%%

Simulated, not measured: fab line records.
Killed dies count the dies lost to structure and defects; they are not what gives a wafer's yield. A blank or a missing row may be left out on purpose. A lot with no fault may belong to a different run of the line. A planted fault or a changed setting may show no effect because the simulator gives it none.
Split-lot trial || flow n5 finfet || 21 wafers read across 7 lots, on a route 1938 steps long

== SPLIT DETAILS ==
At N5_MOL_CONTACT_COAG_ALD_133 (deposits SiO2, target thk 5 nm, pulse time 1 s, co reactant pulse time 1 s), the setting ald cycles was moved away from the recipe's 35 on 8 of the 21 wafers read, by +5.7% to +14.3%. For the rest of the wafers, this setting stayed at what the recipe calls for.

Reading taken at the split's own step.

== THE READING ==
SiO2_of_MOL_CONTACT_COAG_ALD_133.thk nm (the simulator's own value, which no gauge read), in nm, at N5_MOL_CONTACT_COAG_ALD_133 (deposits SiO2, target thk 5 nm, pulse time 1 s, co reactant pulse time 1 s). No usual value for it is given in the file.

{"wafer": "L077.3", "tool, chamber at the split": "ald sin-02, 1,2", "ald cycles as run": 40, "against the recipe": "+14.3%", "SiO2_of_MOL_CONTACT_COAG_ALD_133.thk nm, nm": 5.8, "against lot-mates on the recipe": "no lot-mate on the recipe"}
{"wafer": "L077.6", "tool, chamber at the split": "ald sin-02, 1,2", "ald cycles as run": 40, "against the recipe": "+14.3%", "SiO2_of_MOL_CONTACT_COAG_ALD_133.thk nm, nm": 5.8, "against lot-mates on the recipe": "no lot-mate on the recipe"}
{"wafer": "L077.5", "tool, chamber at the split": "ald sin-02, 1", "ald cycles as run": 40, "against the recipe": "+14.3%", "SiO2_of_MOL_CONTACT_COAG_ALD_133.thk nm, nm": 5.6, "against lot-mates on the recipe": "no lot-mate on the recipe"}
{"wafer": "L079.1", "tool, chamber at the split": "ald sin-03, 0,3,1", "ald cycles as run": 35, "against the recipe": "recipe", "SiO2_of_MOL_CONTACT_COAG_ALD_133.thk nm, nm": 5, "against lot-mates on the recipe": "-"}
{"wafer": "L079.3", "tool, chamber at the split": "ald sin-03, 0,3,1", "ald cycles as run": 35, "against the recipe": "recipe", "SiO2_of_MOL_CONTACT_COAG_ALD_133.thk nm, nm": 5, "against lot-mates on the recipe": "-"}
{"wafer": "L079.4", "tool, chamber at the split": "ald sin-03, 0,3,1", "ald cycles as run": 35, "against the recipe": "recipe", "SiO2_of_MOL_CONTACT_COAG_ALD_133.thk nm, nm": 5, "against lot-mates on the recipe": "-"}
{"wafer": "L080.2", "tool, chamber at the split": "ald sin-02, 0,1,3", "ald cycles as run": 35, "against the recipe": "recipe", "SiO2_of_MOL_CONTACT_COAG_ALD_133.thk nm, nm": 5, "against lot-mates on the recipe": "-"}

%%

WORK ITEM: Beginning at the top of the data, please return every line until and including the line containing "Killed dies count", copied exactly, and nothing past it.

SOLUTION:
Simulated, not measured: fab line records.
Killed dies count the dies lost to structure and defects; they are not what gives a wafer's yield. A blank or a missing row may be left out on purpose. A lot with no fault may belong to a different run of the line. A planted fault or a changed setting may show no effect because the simulator gives it none.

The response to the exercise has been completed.